[Entries supplied Boundary: Start]

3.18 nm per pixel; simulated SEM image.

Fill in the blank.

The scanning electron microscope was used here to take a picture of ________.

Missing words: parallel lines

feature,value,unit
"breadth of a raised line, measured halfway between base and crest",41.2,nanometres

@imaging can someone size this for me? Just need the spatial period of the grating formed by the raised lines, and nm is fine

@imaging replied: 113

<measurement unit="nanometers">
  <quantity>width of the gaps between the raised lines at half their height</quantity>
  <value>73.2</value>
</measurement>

[Entries supplied Boundary: End]

● **Assigned task**: Include the first line of the listing, the line with "<value>73.2</value>", and every line between them, each repeated exactly, and output only those.

● **Answer box**:
3.18 nm per pixel; simulated SEM image.

Fill in the blank.

The scanning electron microscope was used here to take a picture of ________.

Missing words: parallel lines

feature,value,unit
"breadth of a raised line, measured halfway between base and crest",41.2,nanometres

@imaging can someone size this for me? Just need the spatial period of the grating formed by the raised lines, and nm is fine

@imaging replied: 113

<measurement unit="nanometers">
  <quantity>width of the gaps between the raised lines at half their height</quantity>
  <value>73.2</value>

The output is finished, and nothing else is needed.